━━━ Data listing ━━━
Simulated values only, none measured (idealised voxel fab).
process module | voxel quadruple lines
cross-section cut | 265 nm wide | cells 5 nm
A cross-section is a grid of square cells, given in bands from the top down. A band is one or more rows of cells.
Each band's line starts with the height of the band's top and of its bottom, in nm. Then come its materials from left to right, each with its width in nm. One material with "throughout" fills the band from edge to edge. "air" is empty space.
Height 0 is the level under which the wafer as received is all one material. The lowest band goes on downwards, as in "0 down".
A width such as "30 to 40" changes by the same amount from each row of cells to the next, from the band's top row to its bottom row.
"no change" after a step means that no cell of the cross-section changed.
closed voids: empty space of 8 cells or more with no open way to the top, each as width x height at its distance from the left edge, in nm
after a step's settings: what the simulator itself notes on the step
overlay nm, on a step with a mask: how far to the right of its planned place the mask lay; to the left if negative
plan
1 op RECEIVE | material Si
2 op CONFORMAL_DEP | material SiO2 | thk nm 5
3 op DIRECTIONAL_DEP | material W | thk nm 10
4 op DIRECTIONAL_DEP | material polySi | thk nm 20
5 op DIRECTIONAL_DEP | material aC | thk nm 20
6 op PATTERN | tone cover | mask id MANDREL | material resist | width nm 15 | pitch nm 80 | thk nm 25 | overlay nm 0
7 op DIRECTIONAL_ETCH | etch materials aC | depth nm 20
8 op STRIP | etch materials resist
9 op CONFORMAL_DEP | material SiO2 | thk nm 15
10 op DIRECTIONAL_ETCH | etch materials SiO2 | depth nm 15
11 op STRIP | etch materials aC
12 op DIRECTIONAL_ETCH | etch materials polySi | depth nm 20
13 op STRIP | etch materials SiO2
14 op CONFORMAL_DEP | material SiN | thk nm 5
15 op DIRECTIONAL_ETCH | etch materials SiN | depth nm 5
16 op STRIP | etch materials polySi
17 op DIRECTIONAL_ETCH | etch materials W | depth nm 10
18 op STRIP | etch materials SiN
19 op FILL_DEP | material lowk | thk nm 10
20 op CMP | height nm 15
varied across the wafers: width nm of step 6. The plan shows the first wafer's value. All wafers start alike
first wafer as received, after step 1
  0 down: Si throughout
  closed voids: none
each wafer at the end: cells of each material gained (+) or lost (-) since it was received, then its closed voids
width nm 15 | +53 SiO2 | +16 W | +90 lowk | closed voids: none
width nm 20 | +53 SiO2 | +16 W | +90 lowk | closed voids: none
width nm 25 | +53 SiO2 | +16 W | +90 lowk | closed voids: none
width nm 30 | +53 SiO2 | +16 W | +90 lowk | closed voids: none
━━━

Assignment. Set down the lines above as they stand, starting with the first line and ending with the line that contains "the cross-section changed.".

Written answer.
Simulated values only, none measured (idealised voxel fab).
process module | voxel quadruple lines
cross-section cut | 265 nm wide | cells 5 nm
A cross-section is a grid of square cells, given in bands from the top down. A band is one or more rows of cells.
Each band's line starts with the height of the band's top and of its bottom, in nm. Then come its materials from left to right, each with its width in nm. One material with "throughout" fills the band from edge to edge. "air" is empty space.
Height 0 is the level under which the wafer as received is all one material. The lowest band goes on downwards, as in "0 down".
A width such as "30 to 40" changes by the same amount from each row of cells to the next, from the band's top row to its bottom row.
"no change" after a step means that no cell of the cross-section changed.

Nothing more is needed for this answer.